> [ASSIGNMENT]: Reproduce the listing that follows with no differences at all.

> [DATA TO EXAMINE]:
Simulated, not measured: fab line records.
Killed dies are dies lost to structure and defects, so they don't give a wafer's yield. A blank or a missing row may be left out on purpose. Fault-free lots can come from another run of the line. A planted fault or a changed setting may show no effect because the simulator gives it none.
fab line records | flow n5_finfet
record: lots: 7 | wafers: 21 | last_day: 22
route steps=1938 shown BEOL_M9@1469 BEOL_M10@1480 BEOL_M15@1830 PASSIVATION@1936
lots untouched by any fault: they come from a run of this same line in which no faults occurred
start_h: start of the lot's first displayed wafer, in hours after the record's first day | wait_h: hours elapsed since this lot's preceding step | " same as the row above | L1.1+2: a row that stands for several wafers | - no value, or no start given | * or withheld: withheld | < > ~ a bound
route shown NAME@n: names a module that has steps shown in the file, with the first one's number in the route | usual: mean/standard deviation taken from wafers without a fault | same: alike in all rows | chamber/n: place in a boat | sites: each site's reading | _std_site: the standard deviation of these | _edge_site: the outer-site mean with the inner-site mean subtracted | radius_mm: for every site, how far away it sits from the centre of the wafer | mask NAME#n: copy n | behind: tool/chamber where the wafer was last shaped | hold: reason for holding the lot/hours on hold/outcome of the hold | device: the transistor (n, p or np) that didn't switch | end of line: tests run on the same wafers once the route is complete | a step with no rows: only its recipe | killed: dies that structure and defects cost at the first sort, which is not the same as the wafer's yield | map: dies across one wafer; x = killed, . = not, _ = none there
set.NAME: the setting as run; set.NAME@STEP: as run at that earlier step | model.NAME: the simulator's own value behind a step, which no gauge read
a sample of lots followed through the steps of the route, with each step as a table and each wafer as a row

> [EXPECTED ANSWER]:
Simulated, not measured: fab line records.
Killed dies are dies lost to structure and defects, so they don't give a wafer's yield. A blank or a missing row may be left out on purpose. Fault-free lots can come from another run of the line. A planted fault or a changed setting may show no effect because the simulator gives it none.
fab line records | flow n5_finfet
record: lots: 7 | wafers: 21 | last_day: 22
route steps=1938 shown BEOL_M9@1469 BEOL_M10@1480 BEOL_M15@1830 PASSIVATION@1936
lots untouched by any fault: they come from a run of this same line in which no faults occurred
start_h: start of the lot's first displayed wafer, in hours after the record's first day | wait_h: hours elapsed since this lot's preceding step | " same as the row above | L1.1+2: a row that stands for several wafers | - no value, or no start given | * or withheld: withheld | < > ~ a bound
route shown NAME@n: names a module that has steps shown in the file, with the first one's number in the route | usual: mean/standard deviation taken from wafers without a fault | same: alike in all rows | chamber/n: place in a boat | sites: each site's reading | _std_site: the standard deviation of these | _edge_site: the outer-site mean with the inner-site mean subtracted | radius_mm: for every site, how far away it sits from the centre of the wafer | mask NAME#n: copy n | behind: tool/chamber where the wafer was last shaped | hold: reason for holding the lot/hours on hold/outcome of the hold | device: the transistor (n, p or np) that didn't switch | end of line: tests run on the same wafers once the route is complete | a step with no rows: only its recipe | killed: dies that structure and defects cost at the first sort, which is not the same as the wafer's yield | map: dies across one wafer; x = killed, . = not, _ = none there
set.NAME: the setting as run; set.NAME@STEP: as run at that earlier step | model.NAME: the simulator's own value behind a step, which no gauge read
a sample of lots followed through the steps of the route, with each step as a table and each wafer as a row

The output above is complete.